- Available data -
- Opening Delimiter -

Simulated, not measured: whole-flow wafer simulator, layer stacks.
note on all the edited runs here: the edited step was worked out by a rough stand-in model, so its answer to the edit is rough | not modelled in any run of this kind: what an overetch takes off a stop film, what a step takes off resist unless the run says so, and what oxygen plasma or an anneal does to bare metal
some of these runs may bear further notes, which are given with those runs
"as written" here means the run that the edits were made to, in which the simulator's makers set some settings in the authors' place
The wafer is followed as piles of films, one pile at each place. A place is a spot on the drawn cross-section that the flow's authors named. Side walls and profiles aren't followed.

- Closing Delimiter -

- Work request -
Put down all the data once more, exactly as it appears above.

- Answer box -
Simulated, not measured: whole-flow wafer simulator, layer stacks.
note on all the edited runs here: the edited step was worked out by a rough stand-in model, so its answer to the edit is rough | not modelled in any run of this kind: what an overetch takes off a stop film, what a step takes off resist unless the run says so, and what oxygen plasma or an anneal does to bare metal
some of these runs may bear further notes, which are given with those runs
"as written" here means the run that the edits were made to, in which the simulator's makers set some settings in the authors' place
The wafer is followed as piles of films, one pile at each place. A place is a spot on the drawn cross-section that the flow's authors named. Side walls and profiles aren't followed.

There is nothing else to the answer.